- **GIVEN INFORMATION**

=== Begin Enclosure ===

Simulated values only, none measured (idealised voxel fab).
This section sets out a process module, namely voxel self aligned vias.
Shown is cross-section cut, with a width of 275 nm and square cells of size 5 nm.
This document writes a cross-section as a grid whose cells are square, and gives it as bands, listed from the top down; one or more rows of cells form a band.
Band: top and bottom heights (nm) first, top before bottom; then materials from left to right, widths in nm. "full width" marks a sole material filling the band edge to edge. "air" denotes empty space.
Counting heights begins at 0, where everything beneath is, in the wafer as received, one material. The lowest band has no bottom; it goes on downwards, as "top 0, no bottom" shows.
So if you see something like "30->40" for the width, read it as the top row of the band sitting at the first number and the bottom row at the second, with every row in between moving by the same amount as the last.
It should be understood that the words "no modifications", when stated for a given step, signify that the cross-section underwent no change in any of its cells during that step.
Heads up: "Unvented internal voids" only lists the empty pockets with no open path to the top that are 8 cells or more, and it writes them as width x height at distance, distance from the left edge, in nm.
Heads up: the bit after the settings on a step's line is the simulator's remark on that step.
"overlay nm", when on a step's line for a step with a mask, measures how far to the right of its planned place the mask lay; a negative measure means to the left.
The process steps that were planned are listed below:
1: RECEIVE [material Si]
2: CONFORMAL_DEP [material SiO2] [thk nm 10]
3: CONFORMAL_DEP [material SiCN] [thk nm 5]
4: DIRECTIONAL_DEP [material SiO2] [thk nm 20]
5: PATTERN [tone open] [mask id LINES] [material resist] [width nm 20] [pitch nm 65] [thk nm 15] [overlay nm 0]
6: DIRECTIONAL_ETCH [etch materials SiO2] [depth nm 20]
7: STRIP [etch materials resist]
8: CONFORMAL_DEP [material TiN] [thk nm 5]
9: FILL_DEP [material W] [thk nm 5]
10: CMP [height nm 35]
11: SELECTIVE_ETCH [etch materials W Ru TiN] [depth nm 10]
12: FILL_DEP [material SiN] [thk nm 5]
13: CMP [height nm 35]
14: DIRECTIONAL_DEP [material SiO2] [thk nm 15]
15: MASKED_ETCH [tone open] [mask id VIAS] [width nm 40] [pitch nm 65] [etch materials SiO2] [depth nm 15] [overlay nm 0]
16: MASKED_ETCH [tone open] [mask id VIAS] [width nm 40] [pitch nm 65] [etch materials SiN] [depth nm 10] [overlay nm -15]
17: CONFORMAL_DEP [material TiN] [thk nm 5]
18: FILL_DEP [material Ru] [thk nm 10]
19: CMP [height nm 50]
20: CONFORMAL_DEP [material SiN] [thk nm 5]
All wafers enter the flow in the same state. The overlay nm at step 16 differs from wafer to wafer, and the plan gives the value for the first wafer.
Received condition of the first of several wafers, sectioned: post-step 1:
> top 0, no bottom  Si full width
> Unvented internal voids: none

=== End Enclosure ===

- **ACTIVITY**
Could you please copy the lines of the listing above exactly, from its first line through the line bearing "This document writes", and nothing more?

- **RESPONSE AREA**
Simulated values only, none measured (idealised voxel fab).
This section sets out a process module, namely voxel self aligned vias.
Shown is cross-section cut, with a width of 275 nm and square cells of size 5 nm.
This document writes a cross-section as a grid whose cells are square, and gives it as bands, listed from the top down; one or more rows of cells form a band.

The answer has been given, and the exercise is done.